*** Opening Records provided ***

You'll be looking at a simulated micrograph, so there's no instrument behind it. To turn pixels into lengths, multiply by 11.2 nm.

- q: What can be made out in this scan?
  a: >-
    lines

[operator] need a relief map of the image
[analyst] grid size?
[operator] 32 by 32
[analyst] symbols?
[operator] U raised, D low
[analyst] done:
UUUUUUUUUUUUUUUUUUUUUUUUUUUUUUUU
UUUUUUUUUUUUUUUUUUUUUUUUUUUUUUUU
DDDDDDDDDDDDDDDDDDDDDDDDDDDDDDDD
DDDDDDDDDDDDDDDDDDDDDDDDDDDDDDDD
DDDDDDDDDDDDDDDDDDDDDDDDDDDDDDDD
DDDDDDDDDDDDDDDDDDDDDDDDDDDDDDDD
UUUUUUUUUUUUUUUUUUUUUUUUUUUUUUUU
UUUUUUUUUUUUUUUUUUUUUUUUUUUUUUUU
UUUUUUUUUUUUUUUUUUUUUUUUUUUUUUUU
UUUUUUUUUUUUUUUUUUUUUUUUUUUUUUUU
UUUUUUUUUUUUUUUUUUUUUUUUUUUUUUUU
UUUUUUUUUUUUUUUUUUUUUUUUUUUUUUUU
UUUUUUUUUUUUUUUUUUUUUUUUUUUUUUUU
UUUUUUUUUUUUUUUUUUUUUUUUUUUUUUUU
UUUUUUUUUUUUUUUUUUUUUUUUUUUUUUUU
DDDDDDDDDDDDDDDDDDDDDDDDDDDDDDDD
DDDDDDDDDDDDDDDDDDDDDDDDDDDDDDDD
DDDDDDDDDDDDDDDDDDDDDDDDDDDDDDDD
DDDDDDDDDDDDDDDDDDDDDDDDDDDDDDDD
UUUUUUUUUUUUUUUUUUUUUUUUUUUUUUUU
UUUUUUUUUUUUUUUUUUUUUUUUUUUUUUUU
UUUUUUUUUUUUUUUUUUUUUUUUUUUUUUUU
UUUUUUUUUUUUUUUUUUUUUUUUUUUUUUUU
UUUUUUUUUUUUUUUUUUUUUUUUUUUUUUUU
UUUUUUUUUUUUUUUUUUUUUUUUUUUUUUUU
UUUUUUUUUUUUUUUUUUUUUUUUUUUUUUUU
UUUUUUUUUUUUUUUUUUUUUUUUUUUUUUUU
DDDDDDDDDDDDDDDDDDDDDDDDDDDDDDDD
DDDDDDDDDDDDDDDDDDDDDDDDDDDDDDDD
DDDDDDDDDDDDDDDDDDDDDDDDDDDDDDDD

*** Closing Records provided ***

- [Work instruction]: Repeat, word for word, the lines from the opening of the material through the line containing "[operator] 32 by 32".

- [Written solution]:
You'll be looking at a simulated micrograph, so there's no instrument behind it. To turn pixels into lengths, multiply by 11.2 nm.

- q: What can be made out in this scan?
  a: >-
    lines

[operator] need a relief map of the image
[analyst] grid size?
[operator] 32 by 32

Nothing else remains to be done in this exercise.